━━━━━━━━━━━━━━━━

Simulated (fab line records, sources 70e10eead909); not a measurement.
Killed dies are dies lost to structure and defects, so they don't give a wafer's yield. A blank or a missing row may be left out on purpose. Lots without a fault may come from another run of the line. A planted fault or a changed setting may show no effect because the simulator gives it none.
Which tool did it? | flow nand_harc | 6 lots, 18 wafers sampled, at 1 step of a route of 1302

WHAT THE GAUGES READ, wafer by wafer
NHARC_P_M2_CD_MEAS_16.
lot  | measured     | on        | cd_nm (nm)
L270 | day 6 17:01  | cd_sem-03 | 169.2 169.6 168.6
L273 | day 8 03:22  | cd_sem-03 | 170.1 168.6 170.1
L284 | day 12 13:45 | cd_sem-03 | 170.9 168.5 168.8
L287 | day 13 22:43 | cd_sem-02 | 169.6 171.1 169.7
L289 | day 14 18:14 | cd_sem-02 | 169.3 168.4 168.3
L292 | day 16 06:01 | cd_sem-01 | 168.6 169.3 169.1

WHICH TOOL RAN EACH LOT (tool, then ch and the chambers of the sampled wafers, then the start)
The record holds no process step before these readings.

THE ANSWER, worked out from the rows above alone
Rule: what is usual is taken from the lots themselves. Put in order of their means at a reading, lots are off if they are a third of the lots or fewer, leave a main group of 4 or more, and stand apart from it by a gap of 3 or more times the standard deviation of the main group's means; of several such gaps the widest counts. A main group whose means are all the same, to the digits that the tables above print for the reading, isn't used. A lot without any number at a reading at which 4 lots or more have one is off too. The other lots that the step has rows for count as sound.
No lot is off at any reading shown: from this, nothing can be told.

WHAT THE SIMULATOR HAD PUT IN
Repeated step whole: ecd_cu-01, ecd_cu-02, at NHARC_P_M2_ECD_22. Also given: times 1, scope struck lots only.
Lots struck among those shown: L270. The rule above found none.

━━━━━━━━━━━━━━━━

## REQUIRED ACTION
Write out, from the lines above, only those from the line with "L270 | day 6" to the line with "Repeated step whole: ecd_cu-01, ecd_cu-02, at", exactly as given, including the first and the last.

## YOUR SOLUTION
L270 | day 6 17:01  | cd_sem-03 | 169.2 169.6 168.6
L273 | day 8 03:22  | cd_sem-03 | 170.1 168.6 170.1
L284 | day 12 13:45 | cd_sem-03 | 170.9 168.5 168.8
L287 | day 13 22:43 | cd_sem-02 | 169.6 171.1 169.7
L289 | day 14 18:14 | cd_sem-02 | 169.3 168.4 168.3
L292 | day 16 06:01 | cd_sem-01 | 168.6 169.3 169.1

WHICH TOOL RAN EACH LOT (tool, then ch and the chambers of the sampled wafers, then the start)
The record holds no process step before these readings.

THE ANSWER, worked out from the rows above alone
Rule: what is usual is taken from the lots themselves. Put in order of their means at a reading, lots are off if they are a third of the lots or fewer, leave a main group of 4 or more, and stand apart from it by a gap of 3 or more times the standard deviation of the main group's means; of several such gaps the widest counts. A main group whose means are all the same, to the digits that the tables above print for the reading, isn't used. A lot without any number at a reading at which 4 lots or more have one is off too. The other lots that the step has rows for count as sound.
No lot is off at any reading shown: from this, nothing can be told.

WHAT THE SIMULATOR HAD PUT IN
Repeated step whole: ecd_cu-01, ecd_cu-02, at NHARC_P_M2_ECD_22. Also given: times 1, scope struck lots only.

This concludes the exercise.